- **Brief**
Only the lines of the data below from the one with "One pile of" through the one with "(+) after a" are wanted. Repeat them exactly.

- **Data under study**
..........

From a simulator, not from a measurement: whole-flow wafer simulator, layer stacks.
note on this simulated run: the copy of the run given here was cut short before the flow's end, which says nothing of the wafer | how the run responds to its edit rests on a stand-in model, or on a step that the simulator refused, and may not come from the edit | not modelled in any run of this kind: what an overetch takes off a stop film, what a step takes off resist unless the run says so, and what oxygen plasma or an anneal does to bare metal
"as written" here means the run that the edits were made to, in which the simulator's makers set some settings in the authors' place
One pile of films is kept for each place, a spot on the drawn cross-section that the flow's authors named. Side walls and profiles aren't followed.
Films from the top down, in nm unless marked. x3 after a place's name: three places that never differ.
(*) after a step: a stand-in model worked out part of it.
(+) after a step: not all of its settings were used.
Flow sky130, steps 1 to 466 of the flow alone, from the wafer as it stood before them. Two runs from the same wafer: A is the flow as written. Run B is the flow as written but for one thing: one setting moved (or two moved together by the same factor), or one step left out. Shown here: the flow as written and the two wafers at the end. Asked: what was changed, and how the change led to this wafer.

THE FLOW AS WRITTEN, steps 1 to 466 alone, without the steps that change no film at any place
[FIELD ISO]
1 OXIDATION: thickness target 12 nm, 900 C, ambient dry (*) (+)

..........

- **Task response**
One pile of films is kept for each place, a spot on the drawn cross-section that the flow's authors named. Side walls and profiles aren't followed.
Films from the top down, in nm unless marked. x3 after a place's name: three places that never differ.
(*) after a step: a stand-in model worked out part of it.
(+) after a step: not all of its settings were used.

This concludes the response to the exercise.